++++++++++++++++++++

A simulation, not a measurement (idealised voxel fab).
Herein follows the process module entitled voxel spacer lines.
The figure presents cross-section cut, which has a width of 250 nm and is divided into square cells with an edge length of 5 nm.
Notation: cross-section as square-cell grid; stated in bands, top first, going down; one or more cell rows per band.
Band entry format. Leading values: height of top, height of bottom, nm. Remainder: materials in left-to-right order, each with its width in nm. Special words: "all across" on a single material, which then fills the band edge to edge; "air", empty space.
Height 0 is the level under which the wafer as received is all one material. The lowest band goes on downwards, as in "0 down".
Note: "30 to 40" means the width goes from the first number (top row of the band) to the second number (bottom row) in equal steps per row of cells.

++++++++++++++++++++

= BRIEF =
Could you print all of the entries again exactly as they stand?

= EXERCISE SOLUTION =
A simulation, not a measurement (idealised voxel fab).
Herein follows the process module entitled voxel spacer lines.
The figure presents cross-section cut, which has a width of 250 nm and is divided into square cells with an edge length of 5 nm.
Notation: cross-section as square-cell grid; stated in bands, top first, going down; one or more cell rows per band.
Band entry format. Leading values: height of top, height of bottom, nm. Remainder: materials in left-to-right order, each with its width in nm. Special words: "all across" on a single material, which then fills the band edge to edge; "air", empty space.
Height 0 is the level under which the wafer as received is all one material. The lowest band goes on downwards, as in "0 down".
Note: "30 to 40" means the width goes from the first number (top row of the band) to the second number (bottom row) in equal steps per row of cells.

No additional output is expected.